ASSIGNED TASK:
The material below holds a span beginning at the line with "B: meets every target" and ending at the line with "E: further off than the last run". Quote that span exactly, both ends included, and only that span.

INPUT DATA:
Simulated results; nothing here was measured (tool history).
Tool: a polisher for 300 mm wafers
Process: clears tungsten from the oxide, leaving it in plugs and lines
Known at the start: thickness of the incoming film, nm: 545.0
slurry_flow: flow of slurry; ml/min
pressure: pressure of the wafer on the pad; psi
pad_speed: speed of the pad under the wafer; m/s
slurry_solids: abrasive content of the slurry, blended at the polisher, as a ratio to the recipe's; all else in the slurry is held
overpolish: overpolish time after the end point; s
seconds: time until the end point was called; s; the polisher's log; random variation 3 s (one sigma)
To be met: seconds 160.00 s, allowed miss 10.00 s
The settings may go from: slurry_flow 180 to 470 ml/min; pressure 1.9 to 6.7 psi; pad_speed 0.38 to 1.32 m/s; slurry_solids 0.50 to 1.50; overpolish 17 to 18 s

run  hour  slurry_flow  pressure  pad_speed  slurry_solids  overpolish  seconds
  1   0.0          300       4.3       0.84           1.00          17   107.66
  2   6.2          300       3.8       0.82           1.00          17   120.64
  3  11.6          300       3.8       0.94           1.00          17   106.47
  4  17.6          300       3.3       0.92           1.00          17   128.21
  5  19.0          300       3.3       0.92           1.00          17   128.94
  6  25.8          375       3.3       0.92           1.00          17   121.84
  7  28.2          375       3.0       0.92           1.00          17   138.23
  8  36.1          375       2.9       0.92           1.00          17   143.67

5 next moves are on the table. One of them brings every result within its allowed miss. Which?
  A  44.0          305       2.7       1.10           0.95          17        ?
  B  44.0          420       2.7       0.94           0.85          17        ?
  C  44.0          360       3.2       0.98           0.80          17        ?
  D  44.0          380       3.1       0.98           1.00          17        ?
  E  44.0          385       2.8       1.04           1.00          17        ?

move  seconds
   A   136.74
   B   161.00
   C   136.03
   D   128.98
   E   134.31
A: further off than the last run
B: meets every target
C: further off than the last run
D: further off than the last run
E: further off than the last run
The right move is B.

TASK ANSWER:
B: meets every target
C: further off than the last run
D: further off than the last run
E: further off than the last run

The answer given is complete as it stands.